::: Entries shown

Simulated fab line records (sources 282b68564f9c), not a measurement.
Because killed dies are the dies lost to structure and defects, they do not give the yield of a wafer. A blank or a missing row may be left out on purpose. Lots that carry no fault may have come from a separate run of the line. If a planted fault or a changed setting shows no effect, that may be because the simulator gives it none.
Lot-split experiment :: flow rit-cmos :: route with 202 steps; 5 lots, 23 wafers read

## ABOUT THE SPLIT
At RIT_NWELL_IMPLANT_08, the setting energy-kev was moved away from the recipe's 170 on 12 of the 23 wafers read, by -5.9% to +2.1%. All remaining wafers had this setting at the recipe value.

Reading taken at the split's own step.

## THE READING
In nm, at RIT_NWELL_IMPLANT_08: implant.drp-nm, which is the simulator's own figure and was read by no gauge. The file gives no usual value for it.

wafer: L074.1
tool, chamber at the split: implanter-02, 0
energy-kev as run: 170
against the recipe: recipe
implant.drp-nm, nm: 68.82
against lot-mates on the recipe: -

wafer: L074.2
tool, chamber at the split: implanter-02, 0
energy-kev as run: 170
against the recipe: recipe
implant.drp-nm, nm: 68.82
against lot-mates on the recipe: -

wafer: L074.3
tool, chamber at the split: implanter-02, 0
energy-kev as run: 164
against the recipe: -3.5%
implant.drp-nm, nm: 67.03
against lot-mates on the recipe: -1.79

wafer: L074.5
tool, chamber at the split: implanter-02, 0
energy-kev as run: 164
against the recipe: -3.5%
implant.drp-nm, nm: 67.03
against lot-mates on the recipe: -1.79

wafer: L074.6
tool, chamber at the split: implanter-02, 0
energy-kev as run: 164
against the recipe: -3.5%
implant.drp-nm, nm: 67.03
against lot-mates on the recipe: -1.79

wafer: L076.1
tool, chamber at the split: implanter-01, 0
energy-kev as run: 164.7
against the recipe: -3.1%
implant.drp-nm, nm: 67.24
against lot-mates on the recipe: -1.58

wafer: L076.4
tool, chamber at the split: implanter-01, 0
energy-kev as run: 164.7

::::::

Starting at the line that contains "wafer: L074.2" and stopping after the line that contains "wafer: L076.4", write out every line exactly as it appears above, and no other line.

Written reply =
wafer: L074.2
tool, chamber at the split: implanter-02, 0
energy-kev as run: 170
against the recipe: recipe
implant.drp-nm, nm: 68.82
against lot-mates on the recipe: -

wafer: L074.3
tool, chamber at the split: implanter-02, 0
energy-kev as run: 164
against the recipe: -3.5%
implant.drp-nm, nm: 67.03
against lot-mates on the recipe: -1.79

wafer: L074.5
tool, chamber at the split: implanter-02, 0
energy-kev as run: 164
against the recipe: -3.5%
implant.drp-nm, nm: 67.03
against lot-mates on the recipe: -1.79

wafer: L074.6
tool, chamber at the split: implanter-02, 0
energy-kev as run: 164
against the recipe: -3.5%
implant.drp-nm, nm: 67.03
against lot-mates on the recipe: -1.79

wafer: L076.1
tool, chamber at the split: implanter-01, 0
energy-kev as run: 164.7
against the recipe: -3.1%
implant.drp-nm, nm: 67.24
against lot-mates on the recipe: -1.58

wafer: L076.4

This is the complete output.